## [ACTION ITEM]
Output, word for word, every line from the start of the listing down to and including the line that contains "Flow sky130, made"; include nothing else.

## [LISTED ENTRIES]
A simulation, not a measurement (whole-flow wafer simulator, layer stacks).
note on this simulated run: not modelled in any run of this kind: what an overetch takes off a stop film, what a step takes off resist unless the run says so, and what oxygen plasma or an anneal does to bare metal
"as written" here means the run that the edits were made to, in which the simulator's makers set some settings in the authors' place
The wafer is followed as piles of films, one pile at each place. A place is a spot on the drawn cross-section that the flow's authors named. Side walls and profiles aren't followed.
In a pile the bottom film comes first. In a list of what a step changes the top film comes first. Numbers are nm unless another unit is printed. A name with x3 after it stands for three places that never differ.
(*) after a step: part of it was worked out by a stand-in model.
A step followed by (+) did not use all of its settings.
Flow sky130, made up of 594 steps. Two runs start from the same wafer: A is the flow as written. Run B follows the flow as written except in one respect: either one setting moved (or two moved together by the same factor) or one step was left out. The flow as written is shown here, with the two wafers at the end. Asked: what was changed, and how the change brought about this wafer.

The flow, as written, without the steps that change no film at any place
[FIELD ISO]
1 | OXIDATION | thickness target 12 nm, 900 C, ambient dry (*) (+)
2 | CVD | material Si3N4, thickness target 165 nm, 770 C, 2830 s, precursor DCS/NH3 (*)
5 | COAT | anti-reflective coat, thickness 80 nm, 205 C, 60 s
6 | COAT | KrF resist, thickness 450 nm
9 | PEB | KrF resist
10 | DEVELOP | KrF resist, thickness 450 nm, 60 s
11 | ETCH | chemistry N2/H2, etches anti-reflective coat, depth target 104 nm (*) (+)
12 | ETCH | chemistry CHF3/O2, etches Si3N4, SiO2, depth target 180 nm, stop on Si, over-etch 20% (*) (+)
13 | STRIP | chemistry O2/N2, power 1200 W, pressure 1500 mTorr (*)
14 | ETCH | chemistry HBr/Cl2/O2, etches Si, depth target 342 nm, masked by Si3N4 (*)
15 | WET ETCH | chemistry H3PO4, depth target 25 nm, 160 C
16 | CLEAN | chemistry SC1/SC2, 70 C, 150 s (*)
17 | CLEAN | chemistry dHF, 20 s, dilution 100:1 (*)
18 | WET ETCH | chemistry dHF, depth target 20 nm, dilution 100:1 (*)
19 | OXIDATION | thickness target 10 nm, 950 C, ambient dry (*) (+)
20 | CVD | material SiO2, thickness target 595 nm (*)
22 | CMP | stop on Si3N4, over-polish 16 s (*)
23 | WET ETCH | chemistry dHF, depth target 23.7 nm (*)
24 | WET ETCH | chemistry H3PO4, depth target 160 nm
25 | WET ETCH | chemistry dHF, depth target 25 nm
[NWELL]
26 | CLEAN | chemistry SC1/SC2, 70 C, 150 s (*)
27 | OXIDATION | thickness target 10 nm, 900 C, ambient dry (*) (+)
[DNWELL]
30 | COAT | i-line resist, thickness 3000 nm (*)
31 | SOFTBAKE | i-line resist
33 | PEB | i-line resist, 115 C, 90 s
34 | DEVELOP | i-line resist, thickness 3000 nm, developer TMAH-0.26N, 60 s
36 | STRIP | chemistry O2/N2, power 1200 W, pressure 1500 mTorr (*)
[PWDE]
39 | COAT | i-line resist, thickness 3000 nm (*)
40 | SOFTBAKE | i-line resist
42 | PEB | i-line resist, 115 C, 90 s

## [TASK RESULT]
A simulation, not a measurement (whole-flow wafer simulator, layer stacks).
note on this simulated run: not modelled in any run of this kind: what an overetch takes off a stop film, what a step takes off resist unless the run says so, and what oxygen plasma or an anneal does to bare metal
"as written" here means the run that the edits were made to, in which the simulator's makers set some settings in the authors' place
The wafer is followed as piles of films, one pile at each place. A place is a spot on the drawn cross-section that the flow's authors named. Side walls and profiles aren't followed.
In a pile the bottom film comes first. In a list of what a step changes the top film comes first. Numbers are nm unless another unit is printed. A name with x3 after it stands for three places that never differ.
(*) after a step: part of it was worked out by a stand-in model.
A step followed by (+) did not use all of its settings.
Flow sky130, made up of 594 steps. Two runs start from the same wafer: A is the flow as written. Run B follows the flow as written except in one respect: either one setting moved (or two moved together by the same factor) or one step was left out. The flow as written is shown here, with the two wafers at the end. Asked: what was changed, and how the change brought about this wafer.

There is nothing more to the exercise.